Activity
Return every line of the listing below, unchanged, from its first line to the line holding "C2: hours since", that line included.

Entries shown
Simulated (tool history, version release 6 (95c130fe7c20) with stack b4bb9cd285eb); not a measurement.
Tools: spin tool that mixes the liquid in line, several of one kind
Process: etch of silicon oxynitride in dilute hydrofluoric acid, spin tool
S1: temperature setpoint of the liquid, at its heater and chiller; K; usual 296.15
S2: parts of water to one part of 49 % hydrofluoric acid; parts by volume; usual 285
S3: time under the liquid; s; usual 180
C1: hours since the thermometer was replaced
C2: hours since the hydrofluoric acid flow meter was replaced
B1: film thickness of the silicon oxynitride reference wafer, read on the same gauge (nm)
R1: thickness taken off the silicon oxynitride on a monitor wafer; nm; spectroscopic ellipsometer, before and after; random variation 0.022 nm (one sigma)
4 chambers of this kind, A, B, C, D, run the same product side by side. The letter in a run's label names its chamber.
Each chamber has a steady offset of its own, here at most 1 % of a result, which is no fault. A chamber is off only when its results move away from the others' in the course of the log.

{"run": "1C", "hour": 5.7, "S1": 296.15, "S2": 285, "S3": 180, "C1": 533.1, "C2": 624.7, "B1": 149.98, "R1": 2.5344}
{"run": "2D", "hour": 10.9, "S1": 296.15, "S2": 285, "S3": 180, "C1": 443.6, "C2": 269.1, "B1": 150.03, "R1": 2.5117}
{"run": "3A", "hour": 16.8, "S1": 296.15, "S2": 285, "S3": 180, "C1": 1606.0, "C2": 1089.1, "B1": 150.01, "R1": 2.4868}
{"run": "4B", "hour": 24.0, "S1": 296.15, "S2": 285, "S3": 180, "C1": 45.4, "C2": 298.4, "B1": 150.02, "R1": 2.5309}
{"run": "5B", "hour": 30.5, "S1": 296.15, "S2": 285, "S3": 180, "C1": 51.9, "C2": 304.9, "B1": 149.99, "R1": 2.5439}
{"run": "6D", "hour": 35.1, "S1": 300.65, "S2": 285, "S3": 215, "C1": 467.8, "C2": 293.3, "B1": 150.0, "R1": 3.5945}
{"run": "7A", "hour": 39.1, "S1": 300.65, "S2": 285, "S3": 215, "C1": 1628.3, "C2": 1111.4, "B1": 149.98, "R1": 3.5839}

Exercise solution
Simulated (tool history, version release 6 (95c130fe7c20) with stack b4bb9cd285eb); not a measurement.
Tools: spin tool that mixes the liquid in line, several of one kind
Process: etch of silicon oxynitride in dilute hydrofluoric acid, spin tool
S1: temperature setpoint of the liquid, at its heater and chiller; K; usual 296.15
S2: parts of water to one part of 49 % hydrofluoric acid; parts by volume; usual 285
S3: time under the liquid; s; usual 180
C1: hours since the thermometer was replaced
C2: hours since the hydrofluoric acid flow meter was replaced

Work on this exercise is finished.